- [ACTIVITY] The full listing should be reproduced exactly as it appears.

### INFORMATION GIVEN ###
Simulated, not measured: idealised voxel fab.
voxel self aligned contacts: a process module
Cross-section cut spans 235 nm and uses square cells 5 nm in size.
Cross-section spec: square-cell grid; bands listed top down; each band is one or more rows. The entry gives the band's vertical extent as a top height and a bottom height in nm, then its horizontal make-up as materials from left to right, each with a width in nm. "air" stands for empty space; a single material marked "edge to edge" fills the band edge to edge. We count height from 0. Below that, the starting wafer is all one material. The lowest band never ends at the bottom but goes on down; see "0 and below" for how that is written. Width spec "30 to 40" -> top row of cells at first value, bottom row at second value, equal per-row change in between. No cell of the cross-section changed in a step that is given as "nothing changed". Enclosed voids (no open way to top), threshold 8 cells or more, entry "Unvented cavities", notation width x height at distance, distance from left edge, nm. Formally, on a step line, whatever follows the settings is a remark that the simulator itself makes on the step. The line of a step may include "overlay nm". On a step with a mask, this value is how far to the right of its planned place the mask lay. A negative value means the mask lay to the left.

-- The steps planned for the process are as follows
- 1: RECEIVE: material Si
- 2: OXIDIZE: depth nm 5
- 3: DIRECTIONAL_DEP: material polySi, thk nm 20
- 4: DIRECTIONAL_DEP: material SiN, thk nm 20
###

- [TASK ANSWER]
Simulated, not measured: idealised voxel fab.
voxel self aligned contacts: a process module
Cross-section cut spans 235 nm and uses square cells 5 nm in size.
Cross-section spec: square-cell grid; bands listed top down; each band is one or more rows. The entry gives the band's vertical extent as a top height and a bottom height in nm, then its horizontal make-up as materials from left to right, each with a width in nm. "air" stands for empty space; a single material marked "edge to edge" fills the band edge to edge. We count height from 0. Below that, the starting wafer is all one material. The lowest band never ends at the bottom but goes on down; see "0 and below" for how that is written. Width spec "30 to 40" -> top row of cells at first value, bottom row at second value, equal per-row change in between. No cell of the cross-section changed in a step that is given as "nothing changed". Enclosed voids (no open way to top), threshold 8 cells or more, entry "Unvented cavities", notation width x height at distance, distance from left edge, nm. Formally, on a step line, whatever follows the settings is a remark that the simulator itself makes on the step. The line of a step may include "overlay nm". On a step with a mask, this value is how far to the right of its planned place the mask lay. A negative value means the mask lay to the left.

-- The steps planned for the process are as follows
- 1: RECEIVE: material Si
- 2: OXIDIZE: depth nm 5
- 3: DIRECTIONAL_DEP: material polySi, thk nm 20
- 4: DIRECTIONAL_DEP: material SiN, thk nm 20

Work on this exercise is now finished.